Assigned task: Without skipping or changing anything, print all the entries.

Dataset records:
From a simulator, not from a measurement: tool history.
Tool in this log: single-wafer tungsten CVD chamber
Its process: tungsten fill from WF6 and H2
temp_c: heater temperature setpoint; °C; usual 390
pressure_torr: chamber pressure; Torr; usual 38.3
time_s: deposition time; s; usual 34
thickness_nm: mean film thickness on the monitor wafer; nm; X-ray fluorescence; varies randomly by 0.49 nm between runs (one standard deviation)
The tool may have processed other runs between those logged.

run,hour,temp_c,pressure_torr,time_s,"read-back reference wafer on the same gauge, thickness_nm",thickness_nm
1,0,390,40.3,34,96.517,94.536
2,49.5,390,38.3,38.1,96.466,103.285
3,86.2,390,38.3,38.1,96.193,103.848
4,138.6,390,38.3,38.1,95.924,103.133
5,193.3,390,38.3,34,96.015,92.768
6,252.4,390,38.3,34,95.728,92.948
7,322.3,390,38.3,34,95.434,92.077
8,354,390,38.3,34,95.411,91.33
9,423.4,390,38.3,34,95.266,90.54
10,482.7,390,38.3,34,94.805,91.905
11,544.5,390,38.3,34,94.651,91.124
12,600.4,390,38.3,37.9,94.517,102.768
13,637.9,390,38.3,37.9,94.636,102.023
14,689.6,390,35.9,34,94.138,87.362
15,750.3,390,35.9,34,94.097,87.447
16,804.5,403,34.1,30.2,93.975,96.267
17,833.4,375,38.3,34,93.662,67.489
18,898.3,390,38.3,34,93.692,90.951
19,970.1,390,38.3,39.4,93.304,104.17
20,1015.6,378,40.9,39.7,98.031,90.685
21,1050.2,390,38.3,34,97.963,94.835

Task solution:
From a simulator, not from a measurement: tool history.
Tool in this log: single-wafer tungsten CVD chamber
Its process: tungsten fill from WF6 and H2
temp_c: heater temperature setpoint; °C; usual 390
pressure_torr: chamber pressure; Torr; usual 38.3
time_s: deposition time; s; usual 34
thickness_nm: mean film thickness on the monitor wafer; nm; X-ray fluorescence; varies randomly by 0.49 nm between runs (one standard deviation)
The tool may have processed other runs between those logged.

run,hour,temp_c,pressure_torr,time_s,"read-back reference wafer on the same gauge, thickness_nm",thickness_nm
1,0,390,40.3,34,96.517,94.536
2,49.5,390,38.3,38.1,96.466,103.285
3,86.2,390,38.3,38.1,96.193,103.848
4,138.6,390,38.3,38.1,95.924,103.133
5,193.3,390,38.3,34,96.015,92.768
6,252.4,390,38.3,34,95.728,92.948
7,322.3,390,38.3,34,95.434,92.077
8,354,390,38.3,34,95.411,91.33
9,423.4,390,38.3,34,95.266,90.54
10,482.7,390,38.3,34,94.805,91.905
11,544.5,390,38.3,34,94.651,91.124
12,600.4,390,38.3,37.9,94.517,102.768
13,637.9,390,38.3,37.9,94.636,102.023
14,689.6,390,35.9,34,94.138,87.362
15,750.3,390,35.9,34,94.097,87.447
16,804.5,403,34.1,30.2,93.975,96.267
17,833.4,375,38.3,34,93.662,67.489
18,898.3,390,38.3,34,93.692,90.951
19,970.1,390,38.3,39.4,93.304,104.17
20,1015.6,378,40.9,39.7,98.031,90.685
21,1050.2,390,38.3,34,97.963,94.835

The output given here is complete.